▶ [Supplied information]
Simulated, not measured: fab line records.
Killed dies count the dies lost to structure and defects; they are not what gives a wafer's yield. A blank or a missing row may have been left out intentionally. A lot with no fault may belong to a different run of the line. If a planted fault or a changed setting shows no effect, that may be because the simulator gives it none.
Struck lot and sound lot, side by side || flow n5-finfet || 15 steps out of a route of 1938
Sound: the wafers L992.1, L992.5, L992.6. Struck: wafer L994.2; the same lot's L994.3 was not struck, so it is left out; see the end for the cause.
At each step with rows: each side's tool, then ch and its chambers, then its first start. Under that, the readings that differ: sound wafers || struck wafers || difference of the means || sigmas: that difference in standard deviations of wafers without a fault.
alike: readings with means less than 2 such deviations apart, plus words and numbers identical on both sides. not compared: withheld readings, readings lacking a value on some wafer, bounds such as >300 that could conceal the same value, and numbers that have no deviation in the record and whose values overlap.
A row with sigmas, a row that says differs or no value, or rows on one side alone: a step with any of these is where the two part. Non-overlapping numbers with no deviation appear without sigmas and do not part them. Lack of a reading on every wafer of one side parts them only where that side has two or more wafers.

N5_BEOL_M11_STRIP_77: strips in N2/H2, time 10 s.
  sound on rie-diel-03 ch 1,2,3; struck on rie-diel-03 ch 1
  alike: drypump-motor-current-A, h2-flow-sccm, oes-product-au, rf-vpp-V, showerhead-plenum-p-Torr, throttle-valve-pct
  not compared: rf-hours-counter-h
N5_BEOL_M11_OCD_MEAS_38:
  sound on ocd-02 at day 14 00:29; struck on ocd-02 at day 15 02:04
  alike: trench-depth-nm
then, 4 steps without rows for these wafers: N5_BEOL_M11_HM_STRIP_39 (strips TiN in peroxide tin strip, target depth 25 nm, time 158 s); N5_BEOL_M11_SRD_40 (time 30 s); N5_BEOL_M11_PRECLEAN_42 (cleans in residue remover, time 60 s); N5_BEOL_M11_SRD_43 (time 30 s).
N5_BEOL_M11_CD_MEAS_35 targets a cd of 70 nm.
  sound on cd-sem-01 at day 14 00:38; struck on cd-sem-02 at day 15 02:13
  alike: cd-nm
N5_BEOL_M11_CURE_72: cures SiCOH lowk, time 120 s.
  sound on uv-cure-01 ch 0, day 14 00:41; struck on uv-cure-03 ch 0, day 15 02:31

▶ [Brief] Each line from the start of the listing through the line with "Sound: the wafers" is to be restated verbatim, both ends included.

▶ [Response box]
Simulated, not measured: fab line records.
Killed dies count the dies lost to structure and defects; they are not what gives a wafer's yield. A blank or a missing row may have been left out intentionally. A lot with no fault may belong to a different run of the line. If a planted fault or a changed setting shows no effect, that may be because the simulator gives it none.
Struck lot and sound lot, side by side || flow n5-finfet || 15 steps out of a route of 1938
Sound: the wafers L992.1, L992.5, L992.6. Struck: wafer L994.2; the same lot's L994.3 was not struck, so it is left out; see the end for the cause.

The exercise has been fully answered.